■ **Work task**
Answer with the exact lines of the following material from the one containing "run 12 hour=733.7" through the one containing "run 18 hour=1086.3", both end lines included.

■ **Record extracts**
⟨

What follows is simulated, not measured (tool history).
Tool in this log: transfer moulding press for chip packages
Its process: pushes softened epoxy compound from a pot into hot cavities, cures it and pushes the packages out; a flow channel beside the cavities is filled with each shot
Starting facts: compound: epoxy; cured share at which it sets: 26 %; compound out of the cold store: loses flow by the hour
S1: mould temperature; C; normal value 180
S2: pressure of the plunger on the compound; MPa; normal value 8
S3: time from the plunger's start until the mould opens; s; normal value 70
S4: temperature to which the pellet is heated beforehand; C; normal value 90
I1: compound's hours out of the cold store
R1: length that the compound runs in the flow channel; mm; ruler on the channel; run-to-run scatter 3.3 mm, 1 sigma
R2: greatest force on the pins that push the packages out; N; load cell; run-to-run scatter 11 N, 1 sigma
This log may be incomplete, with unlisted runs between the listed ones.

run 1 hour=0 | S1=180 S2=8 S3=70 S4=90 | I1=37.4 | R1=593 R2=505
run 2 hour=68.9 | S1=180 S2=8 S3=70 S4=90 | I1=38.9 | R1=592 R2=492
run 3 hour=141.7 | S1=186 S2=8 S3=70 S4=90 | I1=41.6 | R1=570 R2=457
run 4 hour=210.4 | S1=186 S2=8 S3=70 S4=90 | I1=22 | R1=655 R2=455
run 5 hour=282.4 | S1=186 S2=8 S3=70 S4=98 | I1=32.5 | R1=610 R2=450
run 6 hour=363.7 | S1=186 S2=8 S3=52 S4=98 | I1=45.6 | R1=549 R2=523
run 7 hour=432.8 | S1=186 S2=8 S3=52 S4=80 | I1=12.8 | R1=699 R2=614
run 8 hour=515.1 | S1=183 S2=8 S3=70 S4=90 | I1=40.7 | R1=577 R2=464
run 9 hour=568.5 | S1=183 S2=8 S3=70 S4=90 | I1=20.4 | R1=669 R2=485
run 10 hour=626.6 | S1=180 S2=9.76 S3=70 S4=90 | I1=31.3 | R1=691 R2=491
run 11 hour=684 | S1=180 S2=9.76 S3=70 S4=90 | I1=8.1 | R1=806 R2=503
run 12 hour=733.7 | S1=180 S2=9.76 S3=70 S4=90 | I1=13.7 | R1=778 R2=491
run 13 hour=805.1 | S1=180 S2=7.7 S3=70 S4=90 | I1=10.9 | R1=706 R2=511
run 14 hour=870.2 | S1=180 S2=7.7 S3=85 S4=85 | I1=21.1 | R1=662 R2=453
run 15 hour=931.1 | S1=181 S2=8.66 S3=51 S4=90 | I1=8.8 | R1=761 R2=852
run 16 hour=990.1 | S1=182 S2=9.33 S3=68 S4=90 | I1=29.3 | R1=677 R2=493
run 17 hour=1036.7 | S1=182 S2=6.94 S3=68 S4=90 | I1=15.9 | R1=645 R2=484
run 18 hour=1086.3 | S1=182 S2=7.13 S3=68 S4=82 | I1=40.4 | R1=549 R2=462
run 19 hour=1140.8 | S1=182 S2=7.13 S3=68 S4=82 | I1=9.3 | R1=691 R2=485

⟩

■ **Task answer**
run 12 hour=733.7 | S1=180 S2=9.76 S3=70 S4=90 | I1=13.7 | R1=778 R2=491
run 13 hour=805.1 | S1=180 S2=7.7 S3=70 S4=90 | I1=10.9 | R1=706 R2=511
run 14 hour=870.2 | S1=180 S2=7.7 S3=85 S4=85 | I1=21.1 | R1=662 R2=453
run 15 hour=931.1 | S1=181 S2=8.66 S3=51 S4=90 | I1=8.8 | R1=761 R2=852
run 16 hour=990.1 | S1=182 S2=9.33 S3=68 S4=90 | I1=29.3 | R1=677 R2=493
run 17 hour=1036.7 | S1=182 S2=6.94 S3=68 S4=90 | I1=15.9 | R1=645 R2=484
run 18 hour=1086.3 | S1=182 S2=7.13 S3=68 S4=82 | I1=40.4 | R1=549 R2=462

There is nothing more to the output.